Work task – Reproduce exactly the opening lines of the listing, stopping after the line that contains "99.99 | 110.16 |" and including it.

Records shown –
□ □ □ □ □ □ □

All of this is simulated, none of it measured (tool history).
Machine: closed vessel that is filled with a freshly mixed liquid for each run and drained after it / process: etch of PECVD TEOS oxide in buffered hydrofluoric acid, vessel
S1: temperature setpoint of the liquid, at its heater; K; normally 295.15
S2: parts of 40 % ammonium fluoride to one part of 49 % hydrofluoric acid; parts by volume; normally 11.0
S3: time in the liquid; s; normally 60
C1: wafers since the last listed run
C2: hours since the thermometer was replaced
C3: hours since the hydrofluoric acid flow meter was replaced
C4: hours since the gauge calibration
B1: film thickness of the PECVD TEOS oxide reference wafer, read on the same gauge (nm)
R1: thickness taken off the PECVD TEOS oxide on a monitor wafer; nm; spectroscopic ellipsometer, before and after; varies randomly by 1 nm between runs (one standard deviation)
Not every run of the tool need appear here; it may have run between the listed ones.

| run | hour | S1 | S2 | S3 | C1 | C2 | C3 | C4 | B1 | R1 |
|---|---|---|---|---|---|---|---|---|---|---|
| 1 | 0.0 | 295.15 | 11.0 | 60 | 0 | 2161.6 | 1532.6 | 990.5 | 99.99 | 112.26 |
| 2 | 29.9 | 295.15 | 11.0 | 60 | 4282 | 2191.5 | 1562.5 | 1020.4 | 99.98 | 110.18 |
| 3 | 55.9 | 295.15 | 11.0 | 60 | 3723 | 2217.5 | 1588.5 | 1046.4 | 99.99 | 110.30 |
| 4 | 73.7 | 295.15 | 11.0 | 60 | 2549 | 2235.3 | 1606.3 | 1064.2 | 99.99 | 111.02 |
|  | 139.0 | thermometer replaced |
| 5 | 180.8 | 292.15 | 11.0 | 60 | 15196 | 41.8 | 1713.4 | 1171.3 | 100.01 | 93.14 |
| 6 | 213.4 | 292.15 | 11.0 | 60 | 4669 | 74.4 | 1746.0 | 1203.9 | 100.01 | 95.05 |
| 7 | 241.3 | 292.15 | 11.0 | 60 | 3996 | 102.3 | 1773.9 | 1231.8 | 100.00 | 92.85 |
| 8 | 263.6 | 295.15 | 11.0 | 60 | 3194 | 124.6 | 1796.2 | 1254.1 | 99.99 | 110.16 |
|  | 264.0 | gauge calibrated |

□ □ □ □ □ □ □

Response area –
All of this is simulated, none of it measured (tool history).
Machine: closed vessel that is filled with a freshly mixed liquid for each run and drained after it / process: etch of PECVD TEOS oxide in buffered hydrofluoric acid, vessel
S1: temperature setpoint of the liquid, at its heater; K; normally 295.15
S2: parts of 40 % ammonium fluoride to one part of 49 % hydrofluoric acid; parts by volume; normally 11.0
S3: time in the liquid; s; normally 60
C1: wafers since the last listed run
C2: hours since the thermometer was replaced
C3: hours since the hydrofluoric acid flow meter was replaced
C4: hours since the gauge calibration
B1: film thickness of the PECVD TEOS oxide reference wafer, read on the same gauge (nm)
R1: thickness taken off the PECVD TEOS oxide on a monitor wafer; nm; spectroscopic ellipsometer, before and after; varies randomly by 1 nm between runs (one standard deviation)
Not every run of the tool need appear here; it may have run between the listed ones.

| run | hour | S1 | S2 | S3 | C1 | C2 | C3 | C4 | B1 | R1 |
|---|---|---|---|---|---|---|---|---|---|---|
| 1 | 0.0 | 295.15 | 11.0 | 60 | 0 | 2161.6 | 1532.6 | 990.5 | 99.99 | 112.26 |
| 2 | 29.9 | 295.15 | 11.0 | 60 | 4282 | 2191.5 | 1562.5 | 1020.4 | 99.98 | 110.18 |
| 3 | 55.9 | 295.15 | 11.0 | 60 | 3723 | 2217.5 | 1588.5 | 1046.4 | 99.99 | 110.30 |
| 4 | 73.7 | 295.15 | 11.0 | 60 | 2549 | 2235.3 | 1606.3 | 1064.2 | 99.99 | 111.02 |
|  | 139.0 | thermometer replaced |
| 5 | 180.8 | 292.15 | 11.0 | 60 | 15196 | 41.8 | 1713.4 | 1171.3 | 100.01 | 93.14 |
| 6 | 213.4 | 292.15 | 11.0 | 60 | 4669 | 74.4 | 1746.0 | 1203.9 | 100.01 | 95.05 |
| 7 | 241.3 | 292.15 | 11.0 | 60 | 3996 | 102.3 | 1773.9 | 1231.8 | 100.00 | 92.85 |
| 8 | 263.6 | 295.15 | 11.0 | 60 | 3194 | 124.6 | 1796.2 | 1254.1 | 99.99 | 110.16 |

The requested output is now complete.